● Required action
Retype the data below, every word of it, exactly.

Segment Start: Source material
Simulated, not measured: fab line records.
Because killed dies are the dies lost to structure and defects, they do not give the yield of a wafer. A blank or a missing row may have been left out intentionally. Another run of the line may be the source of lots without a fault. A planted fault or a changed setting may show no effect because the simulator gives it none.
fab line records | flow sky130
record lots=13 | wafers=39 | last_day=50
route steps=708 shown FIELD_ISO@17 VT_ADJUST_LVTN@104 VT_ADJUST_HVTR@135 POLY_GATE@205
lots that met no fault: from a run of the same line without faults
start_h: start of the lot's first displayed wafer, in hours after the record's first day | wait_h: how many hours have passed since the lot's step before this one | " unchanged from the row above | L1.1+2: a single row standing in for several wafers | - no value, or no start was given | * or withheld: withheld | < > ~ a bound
Segment End: Source material

● Response
Simulated, not measured: fab line records.
Because killed dies are the dies lost to structure and defects, they do not give the yield of a wafer. A blank or a missing row may have been left out intentionally. Another run of the line may be the source of lots without a fault. A planted fault or a changed setting may show no effect because the simulator gives it none.
fab line records | flow sky130
record lots=13 | wafers=39 | last_day=50
route steps=708 shown FIELD_ISO@17 VT_ADJUST_LVTN@104 VT_ADJUST_HVTR@135 POLY_GATE@205
lots that met no fault: from a run of the same line without faults
start_h: start of the lot's first displayed wafer, in hours after the record's first day | wait_h: how many hours have passed since the lot's step before this one | " unchanged from the row above | L1.1+2: a single row standing in for several wafers | - no value, or no start was given | * or withheld: withheld | < > ~ a bound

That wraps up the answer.